**WORK INSTRUCTION**
Reproduce the data in its entirety, exactly as written.

══════════

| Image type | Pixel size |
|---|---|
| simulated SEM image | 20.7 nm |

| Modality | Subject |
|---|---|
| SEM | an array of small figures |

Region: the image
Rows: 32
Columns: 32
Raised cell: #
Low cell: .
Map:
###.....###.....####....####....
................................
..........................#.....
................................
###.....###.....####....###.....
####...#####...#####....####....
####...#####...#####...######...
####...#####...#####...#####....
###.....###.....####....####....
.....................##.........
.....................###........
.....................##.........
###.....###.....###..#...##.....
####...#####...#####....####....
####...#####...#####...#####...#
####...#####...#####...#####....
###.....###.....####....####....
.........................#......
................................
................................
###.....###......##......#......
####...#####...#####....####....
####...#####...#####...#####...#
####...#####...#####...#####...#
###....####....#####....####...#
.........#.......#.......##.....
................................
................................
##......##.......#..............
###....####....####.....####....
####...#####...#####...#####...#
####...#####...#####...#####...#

══════════

**WORKED SOLUTION**
| Image type | Pixel size |
|---|---|
| simulated SEM image | 20.7 nm |

| Modality | Subject |
|---|---|
| SEM | an array of small figures |

Region: the image
Rows: 32
Columns: 32
Raised cell: #
Low cell: .
Map:
###.....###.....####....####....
................................
..........................#.....
................................
###.....###.....####....###.....
####...#####...#####....####....
####...#####...#####...######...
####...#####...#####...#####....
###.....###.....####....####....
.....................##.........
.....................###........
.....................##.........
###.....###.....###..#...##.....
####...#####...#####....####....
####...#####...#####...#####...#
####...#####...#####...#####....
###.....###.....####....####....
.........................#......
................................
................................
###.....###......##......#......
####...#####...#####....####....
####...#####...#####...#####...#
####...#####...#####...#####...#
###....####....#####....####...#
.........#.......#.......##.....
................................
................................
##......##.......#..............
###....####....####.....####....
####...#####...#####...#####...#
####...#####...#####...#####...#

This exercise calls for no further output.